# [ACTION ITEM]
Please start at the first line of the records beneath and quote each line exactly, ending with the line containing "Units: depth_nm in nm; floor_um in um".

BEGIN DATA

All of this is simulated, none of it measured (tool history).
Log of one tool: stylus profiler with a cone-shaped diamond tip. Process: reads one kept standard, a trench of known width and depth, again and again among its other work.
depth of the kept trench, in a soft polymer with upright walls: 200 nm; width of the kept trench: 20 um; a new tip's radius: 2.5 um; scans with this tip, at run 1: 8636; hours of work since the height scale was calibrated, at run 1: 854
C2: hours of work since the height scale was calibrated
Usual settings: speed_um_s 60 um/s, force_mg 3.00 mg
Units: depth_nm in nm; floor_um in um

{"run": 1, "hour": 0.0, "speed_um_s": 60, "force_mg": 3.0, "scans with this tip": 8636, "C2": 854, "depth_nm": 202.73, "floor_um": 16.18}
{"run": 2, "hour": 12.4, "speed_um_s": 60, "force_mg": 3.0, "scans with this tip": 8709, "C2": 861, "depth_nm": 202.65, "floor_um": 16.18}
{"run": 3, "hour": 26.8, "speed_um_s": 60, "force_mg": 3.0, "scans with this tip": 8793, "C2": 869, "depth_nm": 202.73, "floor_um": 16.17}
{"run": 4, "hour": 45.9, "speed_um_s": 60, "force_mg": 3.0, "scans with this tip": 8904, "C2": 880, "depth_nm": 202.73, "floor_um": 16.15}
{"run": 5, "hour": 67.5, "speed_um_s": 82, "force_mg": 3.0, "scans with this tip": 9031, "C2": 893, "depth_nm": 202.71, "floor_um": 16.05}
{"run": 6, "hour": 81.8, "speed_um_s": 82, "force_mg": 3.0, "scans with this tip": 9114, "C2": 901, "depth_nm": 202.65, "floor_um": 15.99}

END DATA

# [SOLUTION]
All of this is simulated, none of it measured (tool history).
Log of one tool: stylus profiler with a cone-shaped diamond tip. Process: reads one kept standard, a trench of known width and depth, again and again among its other work.
depth of the kept trench, in a soft polymer with upright walls: 200 nm; width of the kept trench: 20 um; a new tip's radius: 2.5 um; scans with this tip, at run 1: 8636; hours of work since the height scale was calibrated, at run 1: 854
C2: hours of work since the height scale was calibrated
Usual settings: speed_um_s 60 um/s, force_mg 3.00 mg
Units: depth_nm in nm; floor_um in um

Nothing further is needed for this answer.